— ACTIVITY —
Would you reproduce exactly the lines below from the one holding "50.8 | 53.7 |" through the one holding "51 | 54.2 |", inclusive, and no others?

— EXTRACTED RECORDS —
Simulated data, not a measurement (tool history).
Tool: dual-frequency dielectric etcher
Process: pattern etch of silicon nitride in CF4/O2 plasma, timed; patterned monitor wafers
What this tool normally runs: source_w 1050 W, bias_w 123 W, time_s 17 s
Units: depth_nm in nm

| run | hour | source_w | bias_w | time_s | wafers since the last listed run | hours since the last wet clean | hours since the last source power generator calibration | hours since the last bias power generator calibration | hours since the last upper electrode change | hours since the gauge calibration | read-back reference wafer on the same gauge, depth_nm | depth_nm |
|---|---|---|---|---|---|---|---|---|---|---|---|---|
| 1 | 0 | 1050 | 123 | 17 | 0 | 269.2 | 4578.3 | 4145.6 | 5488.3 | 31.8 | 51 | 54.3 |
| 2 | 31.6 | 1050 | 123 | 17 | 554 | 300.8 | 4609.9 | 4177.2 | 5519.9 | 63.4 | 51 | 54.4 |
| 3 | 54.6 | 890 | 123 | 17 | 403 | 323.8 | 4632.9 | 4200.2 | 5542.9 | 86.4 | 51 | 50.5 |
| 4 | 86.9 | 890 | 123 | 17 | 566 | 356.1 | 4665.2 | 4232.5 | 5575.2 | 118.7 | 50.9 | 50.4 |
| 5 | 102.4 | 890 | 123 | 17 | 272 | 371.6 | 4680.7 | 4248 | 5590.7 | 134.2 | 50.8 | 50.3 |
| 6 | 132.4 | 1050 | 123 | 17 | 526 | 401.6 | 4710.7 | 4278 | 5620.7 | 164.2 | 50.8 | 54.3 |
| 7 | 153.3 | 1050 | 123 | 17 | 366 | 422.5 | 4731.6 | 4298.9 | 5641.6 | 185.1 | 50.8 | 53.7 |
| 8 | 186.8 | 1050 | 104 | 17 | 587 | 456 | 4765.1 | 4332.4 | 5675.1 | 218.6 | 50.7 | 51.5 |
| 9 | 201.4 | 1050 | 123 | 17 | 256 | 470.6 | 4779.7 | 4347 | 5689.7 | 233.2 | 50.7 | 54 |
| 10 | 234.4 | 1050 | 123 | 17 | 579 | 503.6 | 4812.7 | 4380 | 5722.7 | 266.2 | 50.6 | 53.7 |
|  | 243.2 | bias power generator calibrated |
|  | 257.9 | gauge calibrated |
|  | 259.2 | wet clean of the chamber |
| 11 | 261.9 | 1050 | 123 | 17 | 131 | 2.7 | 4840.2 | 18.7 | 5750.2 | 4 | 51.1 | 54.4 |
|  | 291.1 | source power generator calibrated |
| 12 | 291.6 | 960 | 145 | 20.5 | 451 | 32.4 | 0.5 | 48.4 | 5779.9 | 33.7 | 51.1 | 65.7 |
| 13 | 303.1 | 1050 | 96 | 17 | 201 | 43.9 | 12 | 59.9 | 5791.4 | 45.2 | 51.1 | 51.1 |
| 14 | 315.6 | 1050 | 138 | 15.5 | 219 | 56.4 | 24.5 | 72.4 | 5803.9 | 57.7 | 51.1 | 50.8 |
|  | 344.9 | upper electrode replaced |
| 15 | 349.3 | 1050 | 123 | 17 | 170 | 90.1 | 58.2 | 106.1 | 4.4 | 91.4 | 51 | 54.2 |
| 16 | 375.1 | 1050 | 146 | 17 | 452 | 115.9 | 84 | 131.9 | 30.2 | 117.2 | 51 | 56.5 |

— YOUR SOLUTION —
| 7 | 153.3 | 1050 | 123 | 17 | 366 | 422.5 | 4731.6 | 4298.9 | 5641.6 | 185.1 | 50.8 | 53.7 |
| 8 | 186.8 | 1050 | 104 | 17 | 587 | 456 | 4765.1 | 4332.4 | 5675.1 | 218.6 | 50.7 | 51.5 |
| 9 | 201.4 | 1050 | 123 | 17 | 256 | 470.6 | 4779.7 | 4347 | 5689.7 | 233.2 | 50.7 | 54 |
| 10 | 234.4 | 1050 | 123 | 17 | 579 | 503.6 | 4812.7 | 4380 | 5722.7 | 266.2 | 50.6 | 53.7 |
|  | 243.2 | bias power generator calibrated |
|  | 257.9 | gauge calibrated |
|  | 259.2 | wet clean of the chamber |
| 11 | 261.9 | 1050 | 123 | 17 | 131 | 2.7 | 4840.2 | 18.7 | 5750.2 | 4 | 51.1 | 54.4 |
|  | 291.1 | source power generator calibrated |
| 12 | 291.6 | 960 | 145 | 20.5 | 451 | 32.4 | 0.5 | 48.4 | 5779.9 | 33.7 | 51.1 | 65.7 |
| 13 | 303.1 | 1050 | 96 | 17 | 201 | 43.9 | 12 | 59.9 | 5791.4 | 45.2 | 51.1 | 51.1 |
| 14 | 315.6 | 1050 | 138 | 15.5 | 219 | 56.4 | 24.5 | 72.4 | 5803.9 | 57.7 | 51.1 | 50.8 |
|  | 344.9 | upper electrode replaced |
| 15 | 349.3 | 1050 | 123 | 17 | 170 | 90.1 | 58.2 | 106.1 | 4.4 | 91.4 | 51 | 54.2 |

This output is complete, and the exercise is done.